Dataset excerpts —
# # # #

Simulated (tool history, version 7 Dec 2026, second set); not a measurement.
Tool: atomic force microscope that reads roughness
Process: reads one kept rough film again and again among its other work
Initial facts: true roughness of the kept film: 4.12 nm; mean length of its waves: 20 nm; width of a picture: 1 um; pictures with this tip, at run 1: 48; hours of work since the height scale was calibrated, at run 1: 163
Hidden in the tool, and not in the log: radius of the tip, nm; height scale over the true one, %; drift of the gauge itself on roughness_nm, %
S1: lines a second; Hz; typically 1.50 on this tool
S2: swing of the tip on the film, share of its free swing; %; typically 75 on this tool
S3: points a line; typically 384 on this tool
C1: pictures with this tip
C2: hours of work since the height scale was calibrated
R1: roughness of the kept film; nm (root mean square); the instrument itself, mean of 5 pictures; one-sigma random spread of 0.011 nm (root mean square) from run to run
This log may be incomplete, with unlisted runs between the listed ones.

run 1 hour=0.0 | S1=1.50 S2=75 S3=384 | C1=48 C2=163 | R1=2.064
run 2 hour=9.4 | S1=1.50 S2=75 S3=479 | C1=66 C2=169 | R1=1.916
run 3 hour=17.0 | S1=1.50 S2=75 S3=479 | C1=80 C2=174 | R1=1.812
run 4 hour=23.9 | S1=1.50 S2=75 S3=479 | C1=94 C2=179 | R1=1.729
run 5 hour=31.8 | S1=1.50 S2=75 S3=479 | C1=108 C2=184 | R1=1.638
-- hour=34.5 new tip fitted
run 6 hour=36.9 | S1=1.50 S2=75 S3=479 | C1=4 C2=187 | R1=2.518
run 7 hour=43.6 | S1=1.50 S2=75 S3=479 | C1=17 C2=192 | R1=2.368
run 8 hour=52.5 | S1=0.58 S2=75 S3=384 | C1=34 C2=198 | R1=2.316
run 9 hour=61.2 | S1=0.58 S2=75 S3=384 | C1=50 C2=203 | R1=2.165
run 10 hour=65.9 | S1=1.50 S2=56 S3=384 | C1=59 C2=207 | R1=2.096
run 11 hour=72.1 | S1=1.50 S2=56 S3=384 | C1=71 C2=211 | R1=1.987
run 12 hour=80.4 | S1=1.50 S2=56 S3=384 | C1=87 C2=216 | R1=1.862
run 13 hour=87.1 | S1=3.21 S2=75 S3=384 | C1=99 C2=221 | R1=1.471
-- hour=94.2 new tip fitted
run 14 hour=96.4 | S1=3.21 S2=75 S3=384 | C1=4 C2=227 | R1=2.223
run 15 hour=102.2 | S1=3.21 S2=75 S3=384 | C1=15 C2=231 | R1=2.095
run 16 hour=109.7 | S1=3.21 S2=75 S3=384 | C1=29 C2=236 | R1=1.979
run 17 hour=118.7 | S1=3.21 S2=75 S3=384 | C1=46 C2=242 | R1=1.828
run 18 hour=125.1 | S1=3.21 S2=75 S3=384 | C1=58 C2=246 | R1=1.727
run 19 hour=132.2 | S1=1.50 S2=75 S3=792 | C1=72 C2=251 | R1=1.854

# # # #

Assignment —
Only the lines above from the line containing "-- hour=34.5 new tip fitted" through the line containing "run 18 hour=125.1" should be retyped, exactly and with both ends included.

Written response —
-- hour=34.5 new tip fitted
run 6 hour=36.9 | S1=1.50 S2=75 S3=479 | C1=4 C2=187 | R1=2.518
run 7 hour=43.6 | S1=1.50 S2=75 S3=479 | C1=17 C2=192 | R1=2.368
run 8 hour=52.5 | S1=0.58 S2=75 S3=384 | C1=34 C2=198 | R1=2.316
run 9 hour=61.2 | S1=0.58 S2=75 S3=384 | C1=50 C2=203 | R1=2.165
run 10 hour=65.9 | S1=1.50 S2=56 S3=384 | C1=59 C2=207 | R1=2.096
run 11 hour=72.1 | S1=1.50 S2=56 S3=384 | C1=71 C2=211 | R1=1.987
run 12 hour=80.4 | S1=1.50 S2=56 S3=384 | C1=87 C2=216 | R1=1.862
run 13 hour=87.1 | S1=3.21 S2=75 S3=384 | C1=99 C2=221 | R1=1.471
-- hour=94.2 new tip fitted
run 14 hour=96.4 | S1=3.21 S2=75 S3=384 | C1=4 C2=227 | R1=2.223
run 15 hour=102.2 | S1=3.21 S2=75 S3=384 | C1=15 C2=231 | R1=2.095
run 16 hour=109.7 | S1=3.21 S2=75 S3=384 | C1=29 C2=236 | R1=1.979
run 17 hour=118.7 | S1=3.21 S2=75 S3=384 | C1=46 C2=242 | R1=1.828
run 18 hour=125.1 | S1=3.21 S2=75 S3=384 | C1=58 C2=246 | R1=1.727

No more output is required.